--- Task item ---
Transcribe every record exactly as it appears.

--- Dataset extract ---
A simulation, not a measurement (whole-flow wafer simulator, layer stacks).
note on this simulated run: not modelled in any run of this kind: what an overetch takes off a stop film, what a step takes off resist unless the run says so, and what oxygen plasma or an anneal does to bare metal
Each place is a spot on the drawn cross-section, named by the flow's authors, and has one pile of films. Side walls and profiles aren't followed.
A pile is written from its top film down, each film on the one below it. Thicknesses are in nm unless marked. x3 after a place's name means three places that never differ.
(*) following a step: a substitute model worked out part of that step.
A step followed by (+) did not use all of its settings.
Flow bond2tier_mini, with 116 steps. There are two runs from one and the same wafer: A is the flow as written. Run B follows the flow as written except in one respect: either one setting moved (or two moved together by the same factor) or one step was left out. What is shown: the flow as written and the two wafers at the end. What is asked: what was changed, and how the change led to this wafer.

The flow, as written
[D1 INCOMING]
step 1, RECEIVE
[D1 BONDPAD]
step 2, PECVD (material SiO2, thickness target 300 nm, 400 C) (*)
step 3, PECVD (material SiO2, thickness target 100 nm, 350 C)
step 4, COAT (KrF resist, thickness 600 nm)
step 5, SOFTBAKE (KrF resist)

--- Your solution ---
A simulation, not a measurement (whole-flow wafer simulator, layer stacks).
note on this simulated run: not modelled in any run of this kind: what an overetch takes off a stop film, what a step takes off resist unless the run says so, and what oxygen plasma or an anneal does to bare metal
Each place is a spot on the drawn cross-section, named by the flow's authors, and has one pile of films. Side walls and profiles aren't followed.
A pile is written from its top film down, each film on the one below it. Thicknesses are in nm unless marked. x3 after a place's name means three places that never differ.
(*) following a step: a substitute model worked out part of that step.
A step followed by (+) did not use all of its settings.
Flow bond2tier_mini, with 116 steps. There are two runs from one and the same wafer: A is the flow as written. Run B follows the flow as written except in one respect: either one setting moved (or two moved together by the same factor) or one step was left out. What is shown: the flow as written and the two wafers at the end. What is asked: what was changed, and how the change led to this wafer.

The flow, as written
[D1 INCOMING]
step 1, RECEIVE
[D1 BONDPAD]
step 2, PECVD (material SiO2, thickness target 300 nm, 400 C) (*)
step 3, PECVD (material SiO2, thickness target 100 nm, 350 C)
step 4, COAT (KrF resist, thickness 600 nm)
step 5, SOFTBAKE (KrF resist)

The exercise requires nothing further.